**Action item:** Having read the data, transcribe all of it without deviation.

┌────────
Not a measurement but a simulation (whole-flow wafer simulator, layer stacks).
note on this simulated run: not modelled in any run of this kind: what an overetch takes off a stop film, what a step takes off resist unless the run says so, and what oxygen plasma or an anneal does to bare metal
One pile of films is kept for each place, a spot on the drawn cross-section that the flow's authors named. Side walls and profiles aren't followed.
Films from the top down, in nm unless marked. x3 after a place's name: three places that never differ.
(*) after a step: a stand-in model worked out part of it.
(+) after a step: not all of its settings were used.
└────────

**Solution:**
Not a measurement but a simulation (whole-flow wafer simulator, layer stacks).
note on this simulated run: not modelled in any run of this kind: what an overetch takes off a stop film, what a step takes off resist unless the run says so, and what oxygen plasma or an anneal does to bare metal
One pile of films is kept for each place, a spot on the drawn cross-section that the flow's authors named. Side walls and profiles aren't followed.
Films from the top down, in nm unless marked. x3 after a place's name: three places that never differ.
(*) after a step: a stand-in model worked out part of it.
(+) after a step: not all of its settings were used.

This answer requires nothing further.